SUPPLIED RECORDS:
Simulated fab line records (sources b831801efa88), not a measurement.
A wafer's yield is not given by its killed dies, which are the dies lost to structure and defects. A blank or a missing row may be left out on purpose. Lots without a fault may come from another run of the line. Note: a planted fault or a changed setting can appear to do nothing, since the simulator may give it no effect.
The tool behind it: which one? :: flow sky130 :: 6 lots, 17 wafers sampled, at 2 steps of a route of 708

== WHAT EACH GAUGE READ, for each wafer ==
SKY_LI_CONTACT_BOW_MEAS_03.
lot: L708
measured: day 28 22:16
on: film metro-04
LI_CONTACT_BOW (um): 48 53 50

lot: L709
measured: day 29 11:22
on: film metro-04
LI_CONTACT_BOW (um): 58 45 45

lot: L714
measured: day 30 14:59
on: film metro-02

ASSIGNMENT: Write the listing out again, exactly as shown above.

PROBLEM SOLUTION:
Simulated fab line records (sources b831801efa88), not a measurement.
A wafer's yield is not given by its killed dies, which are the dies lost to structure and defects. A blank or a missing row may be left out on purpose. Lots without a fault may come from another run of the line. Note: a planted fault or a changed setting can appear to do nothing, since the simulator may give it no effect.
The tool behind it: which one? :: flow sky130 :: 6 lots, 17 wafers sampled, at 2 steps of a route of 708

== WHAT EACH GAUGE READ, for each wafer ==
SKY_LI_CONTACT_BOW_MEAS_03.
lot: L708
measured: day 28 22:16
on: film metro-04
LI_CONTACT_BOW (um): 48 53 50

lot: L709
measured: day 29 11:22
on: film metro-04
LI_CONTACT_BOW (um): 58 45 45

lot: L714
measured: day 30 14:59
on: film metro-02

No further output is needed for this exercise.